→ **Assignment**:
Write out, word for word, the first line of the data below and every line after it through the one containing "The centre-to-centre distance".

==================================================

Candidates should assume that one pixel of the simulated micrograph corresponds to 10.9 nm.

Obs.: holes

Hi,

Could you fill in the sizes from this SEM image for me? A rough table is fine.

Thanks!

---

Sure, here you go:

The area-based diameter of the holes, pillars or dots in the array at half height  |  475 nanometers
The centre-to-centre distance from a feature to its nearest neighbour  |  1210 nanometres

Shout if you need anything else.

==================================================

→ **Exercise response**:
Candidates should assume that one pixel of the simulated micrograph corresponds to 10.9 nm.

Obs.: holes

Hi,

Could you fill in the sizes from this SEM image for me? A rough table is fine.

Thanks!

---

Sure, here you go:

The area-based diameter of the holes, pillars or dots in the array at half height  |  475 nanometers
The centre-to-centre distance from a feature to its nearest neighbour  |  1210 nanometres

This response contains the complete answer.